━━━ ENTRIES SHOWN

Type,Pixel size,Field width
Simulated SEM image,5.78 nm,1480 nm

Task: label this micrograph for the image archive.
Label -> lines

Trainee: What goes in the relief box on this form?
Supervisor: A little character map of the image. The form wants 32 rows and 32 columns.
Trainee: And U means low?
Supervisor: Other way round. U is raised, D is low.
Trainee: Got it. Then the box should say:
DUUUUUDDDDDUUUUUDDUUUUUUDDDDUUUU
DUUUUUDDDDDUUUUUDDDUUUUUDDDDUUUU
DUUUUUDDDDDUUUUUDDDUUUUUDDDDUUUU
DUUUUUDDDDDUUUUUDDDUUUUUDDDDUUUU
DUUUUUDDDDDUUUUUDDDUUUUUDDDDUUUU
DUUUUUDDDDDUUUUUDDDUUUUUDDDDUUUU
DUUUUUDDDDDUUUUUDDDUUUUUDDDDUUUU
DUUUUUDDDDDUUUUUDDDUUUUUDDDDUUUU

━━━━━━

BRIEF —
The records above are to be given again in full, word for word.

TASK OUTPUT —
Type,Pixel size,Field width
Simulated SEM image,5.78 nm,1480 nm

Task: label this micrograph for the image archive.
Label -> lines

Trainee: What goes in the relief box on this form?
Supervisor: A little character map of the image. The form wants 32 rows and 32 columns.
Trainee: And U means low?
Supervisor: Other way round. U is raised, D is low.
Trainee: Got it. Then the box should say:
DUUUUUDDDDDUUUUUDDUUUUUUDDDDUUUU
DUUUUUDDDDDUUUUUDDDUUUUUDDDDUUUU
DUUUUUDDDDDUUUUUDDDUUUUUDDDDUUUU
DUUUUUDDDDDUUUUUDDDUUUUUDDDDUUUU
DUUUUUDDDDDUUUUUDDDUUUUUDDDDUUUU
DUUUUUDDDDDUUUUUDDDUUUUUDDDDUUUU
DUUUUUDDDDDUUUUUDDDUUUUUDDDDUUUU
DUUUUUDDDDDUUUUUDDDUUUUUDDDDUUUU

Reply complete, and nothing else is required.